* * * * * * * * *

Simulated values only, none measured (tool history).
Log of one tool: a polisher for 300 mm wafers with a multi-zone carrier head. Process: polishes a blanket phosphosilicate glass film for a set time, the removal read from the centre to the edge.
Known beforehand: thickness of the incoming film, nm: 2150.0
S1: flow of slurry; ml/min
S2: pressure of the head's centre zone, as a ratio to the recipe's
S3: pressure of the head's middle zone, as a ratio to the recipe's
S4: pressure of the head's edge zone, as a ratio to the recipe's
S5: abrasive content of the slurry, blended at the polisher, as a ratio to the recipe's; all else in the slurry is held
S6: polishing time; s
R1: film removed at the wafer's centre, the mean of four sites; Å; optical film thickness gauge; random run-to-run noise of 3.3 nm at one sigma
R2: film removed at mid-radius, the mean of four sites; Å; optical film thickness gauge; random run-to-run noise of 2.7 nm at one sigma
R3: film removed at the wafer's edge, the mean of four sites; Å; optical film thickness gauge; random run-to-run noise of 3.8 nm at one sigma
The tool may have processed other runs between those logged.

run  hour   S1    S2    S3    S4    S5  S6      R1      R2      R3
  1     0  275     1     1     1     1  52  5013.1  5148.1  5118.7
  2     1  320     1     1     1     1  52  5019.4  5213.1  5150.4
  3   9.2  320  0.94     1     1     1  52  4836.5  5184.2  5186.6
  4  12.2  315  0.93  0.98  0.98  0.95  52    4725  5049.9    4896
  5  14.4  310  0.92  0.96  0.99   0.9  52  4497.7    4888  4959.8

* * * * * * * * *

REQUIREMENT
Look above for the line holding "Known beforehand: thickness" and the line holding "R1: film removed", then output exactly those two lines and every line between them, nothing more.

WRITTEN SOLUTION
Known beforehand: thickness of the incoming film, nm: 2150.0
S1: flow of slurry; ml/min
S2: pressure of the head's centre zone, as a ratio to the recipe's
S3: pressure of the head's middle zone, as a ratio to the recipe's
S4: pressure of the head's edge zone, as a ratio to the recipe's
S5: abrasive content of the slurry, blended at the polisher, as a ratio to the recipe's; all else in the slurry is held
S6: polishing time; s
R1: film removed at the wafer's centre, the mean of four sites; Å; optical film thickness gauge; random run-to-run noise of 3.3 nm at one sigma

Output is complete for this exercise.